• EXERCISE: Give again, word for word, every line below from the one that has "image_type: SEM" through the one that has "Authors: We have added the map below.", both included, and no others.

START DATA FOR ANALYSIS

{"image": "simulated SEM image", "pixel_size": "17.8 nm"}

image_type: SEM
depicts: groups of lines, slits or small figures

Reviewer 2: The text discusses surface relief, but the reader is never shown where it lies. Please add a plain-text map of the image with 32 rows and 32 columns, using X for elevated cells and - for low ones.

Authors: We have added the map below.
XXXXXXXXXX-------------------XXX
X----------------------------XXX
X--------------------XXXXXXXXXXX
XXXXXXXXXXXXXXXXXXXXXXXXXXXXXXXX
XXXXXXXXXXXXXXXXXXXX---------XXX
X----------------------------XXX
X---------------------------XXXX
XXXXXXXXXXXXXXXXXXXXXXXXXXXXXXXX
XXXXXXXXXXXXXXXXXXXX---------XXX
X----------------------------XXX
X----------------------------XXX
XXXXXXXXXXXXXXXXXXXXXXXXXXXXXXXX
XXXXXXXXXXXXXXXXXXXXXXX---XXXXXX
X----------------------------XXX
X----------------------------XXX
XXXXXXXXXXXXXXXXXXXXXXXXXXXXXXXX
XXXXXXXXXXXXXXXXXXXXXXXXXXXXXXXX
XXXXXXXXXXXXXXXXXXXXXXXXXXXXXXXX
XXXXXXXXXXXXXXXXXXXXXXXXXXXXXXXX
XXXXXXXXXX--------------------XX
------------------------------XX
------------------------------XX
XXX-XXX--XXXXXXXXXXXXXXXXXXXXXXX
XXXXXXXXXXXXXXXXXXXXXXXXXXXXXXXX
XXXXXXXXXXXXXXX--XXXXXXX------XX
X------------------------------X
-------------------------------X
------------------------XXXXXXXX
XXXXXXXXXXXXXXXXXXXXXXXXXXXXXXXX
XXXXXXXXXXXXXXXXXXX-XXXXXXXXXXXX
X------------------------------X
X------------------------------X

END DATA FOR ANALYSIS

• EXERCISE RESPONSE:
image_type: SEM
depicts: groups of lines, slits or small figures

Reviewer 2: The text discusses surface relief, but the reader is never shown where it lies. Please add a plain-text map of the image with 32 rows and 32 columns, using X for elevated cells and - for low ones.

Authors: We have added the map below.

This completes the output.